REQUIRED ACTION:
Set down exactly the lines of the listing below, please, beginning with the first and ending with the line that holds "P2: via etch".

DATA TO EXAMINE:
::::::::::

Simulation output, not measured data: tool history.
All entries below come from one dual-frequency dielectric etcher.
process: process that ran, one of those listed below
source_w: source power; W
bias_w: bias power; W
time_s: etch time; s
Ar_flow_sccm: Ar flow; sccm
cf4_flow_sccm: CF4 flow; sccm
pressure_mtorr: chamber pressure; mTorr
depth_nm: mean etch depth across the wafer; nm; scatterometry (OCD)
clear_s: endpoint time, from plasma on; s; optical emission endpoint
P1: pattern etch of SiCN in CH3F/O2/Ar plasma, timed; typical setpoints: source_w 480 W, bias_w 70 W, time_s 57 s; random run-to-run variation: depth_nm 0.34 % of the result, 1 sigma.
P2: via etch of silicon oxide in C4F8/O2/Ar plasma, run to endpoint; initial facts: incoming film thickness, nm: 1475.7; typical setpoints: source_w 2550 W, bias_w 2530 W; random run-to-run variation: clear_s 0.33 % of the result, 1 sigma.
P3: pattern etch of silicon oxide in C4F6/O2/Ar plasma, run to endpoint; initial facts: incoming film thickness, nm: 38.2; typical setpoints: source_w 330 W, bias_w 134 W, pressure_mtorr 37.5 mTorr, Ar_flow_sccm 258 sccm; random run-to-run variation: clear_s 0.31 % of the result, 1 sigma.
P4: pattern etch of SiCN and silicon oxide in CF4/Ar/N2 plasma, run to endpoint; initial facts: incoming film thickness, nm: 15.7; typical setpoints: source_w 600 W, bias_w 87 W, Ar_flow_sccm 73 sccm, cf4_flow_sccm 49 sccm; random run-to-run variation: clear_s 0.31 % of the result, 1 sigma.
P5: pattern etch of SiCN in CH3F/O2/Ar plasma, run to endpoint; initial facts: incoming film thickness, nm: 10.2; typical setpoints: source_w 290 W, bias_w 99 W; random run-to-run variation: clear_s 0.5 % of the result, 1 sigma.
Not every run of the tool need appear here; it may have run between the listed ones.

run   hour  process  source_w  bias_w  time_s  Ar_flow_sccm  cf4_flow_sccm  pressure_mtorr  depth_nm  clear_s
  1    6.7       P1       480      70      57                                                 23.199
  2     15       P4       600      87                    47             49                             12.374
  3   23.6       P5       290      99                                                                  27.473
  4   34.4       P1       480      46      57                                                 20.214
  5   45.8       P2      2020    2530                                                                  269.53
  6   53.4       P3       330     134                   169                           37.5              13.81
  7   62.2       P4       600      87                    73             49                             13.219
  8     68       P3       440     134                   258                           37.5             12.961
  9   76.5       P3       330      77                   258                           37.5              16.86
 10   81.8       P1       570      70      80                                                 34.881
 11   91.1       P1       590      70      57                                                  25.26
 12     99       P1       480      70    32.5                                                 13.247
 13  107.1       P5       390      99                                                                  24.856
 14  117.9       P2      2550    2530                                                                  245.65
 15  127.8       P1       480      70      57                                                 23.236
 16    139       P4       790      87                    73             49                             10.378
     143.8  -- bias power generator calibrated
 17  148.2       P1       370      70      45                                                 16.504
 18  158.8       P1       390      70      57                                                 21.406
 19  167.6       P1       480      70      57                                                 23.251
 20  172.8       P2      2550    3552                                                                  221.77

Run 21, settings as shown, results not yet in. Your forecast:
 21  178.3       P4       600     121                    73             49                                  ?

::::::::::

ANSWER BOX:
Simulation output, not measured data: tool history.
All entries below come from one dual-frequency dielectric etcher.
process: process that ran, one of those listed below
source_w: source power; W
bias_w: bias power; W
time_s: etch time; s
Ar_flow_sccm: Ar flow; sccm
cf4_flow_sccm: CF4 flow; sccm
pressure_mtorr: chamber pressure; mTorr
depth_nm: mean etch depth across the wafer; nm; scatterometry (OCD)
clear_s: endpoint time, from plasma on; s; optical emission endpoint
P1: pattern etch of SiCN in CH3F/O2/Ar plasma, timed; typical setpoints: source_w 480 W, bias_w 70 W, time_s 57 s; random run-to-run variation: depth_nm 0.34 % of the result, 1 sigma.
P2: via etch of silicon oxide in C4F8/O2/Ar plasma, run to endpoint; initial facts: incoming film thickness, nm: 1475.7; typical setpoints: source_w 2550 W, bias_w 2530 W; random run-to-run variation: clear_s 0.33 % of the result, 1 sigma.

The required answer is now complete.